Data provided:
=== Section Start ===
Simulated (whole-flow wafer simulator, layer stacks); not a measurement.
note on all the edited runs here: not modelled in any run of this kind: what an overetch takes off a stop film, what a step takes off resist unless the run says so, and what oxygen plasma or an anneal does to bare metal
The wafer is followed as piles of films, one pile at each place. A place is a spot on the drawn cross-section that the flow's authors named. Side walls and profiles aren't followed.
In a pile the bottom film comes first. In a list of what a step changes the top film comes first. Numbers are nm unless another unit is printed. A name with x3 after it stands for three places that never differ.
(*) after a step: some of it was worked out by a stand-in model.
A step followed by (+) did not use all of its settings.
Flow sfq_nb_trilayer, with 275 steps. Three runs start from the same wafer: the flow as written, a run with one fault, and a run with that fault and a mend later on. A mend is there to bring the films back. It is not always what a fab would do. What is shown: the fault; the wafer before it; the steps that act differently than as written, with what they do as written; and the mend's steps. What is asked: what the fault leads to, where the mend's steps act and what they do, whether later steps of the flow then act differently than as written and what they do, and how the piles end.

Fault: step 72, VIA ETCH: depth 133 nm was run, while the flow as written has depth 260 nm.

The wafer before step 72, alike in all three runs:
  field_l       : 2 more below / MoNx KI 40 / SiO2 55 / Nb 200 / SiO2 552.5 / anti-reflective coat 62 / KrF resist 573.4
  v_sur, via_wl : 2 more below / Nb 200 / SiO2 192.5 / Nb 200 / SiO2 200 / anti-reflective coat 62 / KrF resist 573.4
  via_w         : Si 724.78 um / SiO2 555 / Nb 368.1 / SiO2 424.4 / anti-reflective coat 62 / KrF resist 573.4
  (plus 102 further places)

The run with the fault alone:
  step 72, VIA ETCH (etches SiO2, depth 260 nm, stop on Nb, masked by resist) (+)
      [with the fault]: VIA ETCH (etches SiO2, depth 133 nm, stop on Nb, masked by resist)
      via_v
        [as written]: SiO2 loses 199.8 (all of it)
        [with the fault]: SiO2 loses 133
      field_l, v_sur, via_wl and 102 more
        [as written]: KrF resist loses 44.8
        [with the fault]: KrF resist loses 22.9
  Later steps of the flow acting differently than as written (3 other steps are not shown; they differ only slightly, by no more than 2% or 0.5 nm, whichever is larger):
=== Section End ===

Exercise: Please return exactly the lines from the first line of the material through the one with "A step followed", and no lines after it.

Written reply:
Simulated (whole-flow wafer simulator, layer stacks); not a measurement.
note on all the edited runs here: not modelled in any run of this kind: what an overetch takes off a stop film, what a step takes off resist unless the run says so, and what oxygen plasma or an anneal does to bare metal
The wafer is followed as piles of films, one pile at each place. A place is a spot on the drawn cross-section that the flow's authors named. Side walls and profiles aren't followed.
In a pile the bottom film comes first. In a list of what a step changes the top film comes first. Numbers are nm unless another unit is printed. A name with x3 after it stands for three places that never differ.
(*) after a step: some of it was worked out by a stand-in model.
A step followed by (+) did not use all of its settings.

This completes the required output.